*Required action:* Write the records out again, exactly as they stand below.

-----
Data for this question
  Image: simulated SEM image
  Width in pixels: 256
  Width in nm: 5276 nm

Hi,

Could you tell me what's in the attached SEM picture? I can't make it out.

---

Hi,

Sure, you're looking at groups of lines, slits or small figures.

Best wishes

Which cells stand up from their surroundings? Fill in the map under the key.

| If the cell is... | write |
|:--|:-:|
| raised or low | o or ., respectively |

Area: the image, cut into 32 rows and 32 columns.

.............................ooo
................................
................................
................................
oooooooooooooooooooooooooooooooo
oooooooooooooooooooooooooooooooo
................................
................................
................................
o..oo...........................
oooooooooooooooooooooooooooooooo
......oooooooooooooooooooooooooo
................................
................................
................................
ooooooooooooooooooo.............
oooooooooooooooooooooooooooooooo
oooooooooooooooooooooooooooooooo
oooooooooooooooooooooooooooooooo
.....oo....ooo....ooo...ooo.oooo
-----

*Answer area:*
Data for this question
  Image: simulated SEM image
  Width in pixels: 256
  Width in nm: 5276 nm

Hi,

Could you tell me what's in the attached SEM picture? I can't make it out.

---

Hi,

Sure, you're looking at groups of lines, slits or small figures.

Best wishes

Which cells stand up from their surroundings? Fill in the map under the key.

| If the cell is... | write |
|:--|:-:|
| raised or low | o or ., respectively |

Area: the image, cut into 32 rows and 32 columns.

.............................ooo
................................
................................
................................
oooooooooooooooooooooooooooooooo
oooooooooooooooooooooooooooooooo
................................
................................
................................
o..oo...........................
oooooooooooooooooooooooooooooooo
......oooooooooooooooooooooooooo
................................
................................
................................
ooooooooooooooooooo.............
oooooooooooooooooooooooooooooooo
oooooooooooooooooooooooooooooooo
oooooooooooooooooooooooooooooooo
.....oo....ooo....ooo...ooo.oooo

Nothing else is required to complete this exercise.